> [WORK ORDER] Could you give the data below again, exactly and completely?

> [STORED DATA]
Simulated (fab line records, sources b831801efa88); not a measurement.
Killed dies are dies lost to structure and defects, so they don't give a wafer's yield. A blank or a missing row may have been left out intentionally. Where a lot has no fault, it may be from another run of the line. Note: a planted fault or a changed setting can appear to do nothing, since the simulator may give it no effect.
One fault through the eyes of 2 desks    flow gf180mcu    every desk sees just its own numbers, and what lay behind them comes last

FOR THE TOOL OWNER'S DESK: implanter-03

> [RESPONSE]
Simulated (fab line records, sources b831801efa88); not a measurement.
Killed dies are dies lost to structure and defects, so they don't give a wafer's yield. A blank or a missing row may have been left out intentionally. Where a lot has no fault, it may be from another run of the line. Note: a planted fault or a changed setting can appear to do nothing, since the simulator may give it no effect.
One fault through the eyes of 2 desks    flow gf180mcu    every desk sees just its own numbers, and what lay behind them comes last

FOR THE TOOL OWNER'S DESK: implanter-03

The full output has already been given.